## ENTRIES PROVIDED
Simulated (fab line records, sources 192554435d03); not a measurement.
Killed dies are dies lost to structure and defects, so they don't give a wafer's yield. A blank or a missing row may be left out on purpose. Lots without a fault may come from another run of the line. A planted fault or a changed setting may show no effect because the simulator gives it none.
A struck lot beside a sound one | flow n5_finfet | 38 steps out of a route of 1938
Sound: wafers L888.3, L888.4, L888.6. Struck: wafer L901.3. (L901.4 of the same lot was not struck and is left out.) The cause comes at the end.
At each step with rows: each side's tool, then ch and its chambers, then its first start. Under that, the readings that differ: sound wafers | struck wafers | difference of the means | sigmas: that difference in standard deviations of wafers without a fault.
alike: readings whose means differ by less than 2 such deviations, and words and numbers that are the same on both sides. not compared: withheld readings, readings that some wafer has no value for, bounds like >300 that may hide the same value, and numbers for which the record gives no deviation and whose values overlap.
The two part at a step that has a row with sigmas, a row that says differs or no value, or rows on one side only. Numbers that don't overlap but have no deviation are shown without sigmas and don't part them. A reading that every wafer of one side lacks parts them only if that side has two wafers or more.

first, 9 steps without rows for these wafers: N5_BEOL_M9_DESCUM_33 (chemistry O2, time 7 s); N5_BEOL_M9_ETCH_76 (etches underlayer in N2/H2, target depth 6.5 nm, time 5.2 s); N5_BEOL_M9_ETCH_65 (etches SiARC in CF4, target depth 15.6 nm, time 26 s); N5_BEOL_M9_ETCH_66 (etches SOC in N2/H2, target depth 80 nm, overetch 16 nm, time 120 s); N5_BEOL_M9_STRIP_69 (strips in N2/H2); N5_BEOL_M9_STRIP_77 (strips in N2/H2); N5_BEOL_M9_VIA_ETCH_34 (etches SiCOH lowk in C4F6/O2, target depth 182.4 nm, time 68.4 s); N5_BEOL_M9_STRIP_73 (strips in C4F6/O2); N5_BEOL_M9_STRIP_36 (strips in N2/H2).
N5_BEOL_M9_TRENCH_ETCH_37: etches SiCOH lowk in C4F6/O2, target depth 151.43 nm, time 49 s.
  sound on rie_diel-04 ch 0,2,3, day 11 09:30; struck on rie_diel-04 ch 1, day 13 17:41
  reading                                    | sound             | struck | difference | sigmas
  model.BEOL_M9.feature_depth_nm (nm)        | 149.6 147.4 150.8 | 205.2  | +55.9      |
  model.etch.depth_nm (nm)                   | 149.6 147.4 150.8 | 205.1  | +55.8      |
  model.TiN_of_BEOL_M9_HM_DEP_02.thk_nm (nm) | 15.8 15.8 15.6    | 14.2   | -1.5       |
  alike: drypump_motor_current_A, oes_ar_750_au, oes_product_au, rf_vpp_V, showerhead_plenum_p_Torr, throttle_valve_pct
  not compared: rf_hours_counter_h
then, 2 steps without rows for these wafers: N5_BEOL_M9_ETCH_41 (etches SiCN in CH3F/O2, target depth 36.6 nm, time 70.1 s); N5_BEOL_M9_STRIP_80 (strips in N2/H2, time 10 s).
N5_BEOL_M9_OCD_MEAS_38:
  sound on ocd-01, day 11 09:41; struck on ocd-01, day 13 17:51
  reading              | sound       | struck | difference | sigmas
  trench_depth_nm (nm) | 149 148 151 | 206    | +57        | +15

## WORK ITEM
Word for word, restate the lines of the data above that fall between the line holding "alike: readings whose" and the line holding "The two part", inclusive, and no other lines.

## EXPECTED ANSWER
alike: readings whose means differ by less than 2 such deviations, and words and numbers that are the same on both sides. not compared: withheld readings, readings that some wafer has no value for, bounds like >300 that may hide the same value, and numbers for which the record gives no deviation and whose values overlap.
The two part at a step that has a row with sigmas, a row that says differs or no value, or rows on one side only. Numbers that don't overlap but have no deviation are shown without sigmas and don't part them. A reading that every wafer of one side lacks parts them only if that side has two wafers or more.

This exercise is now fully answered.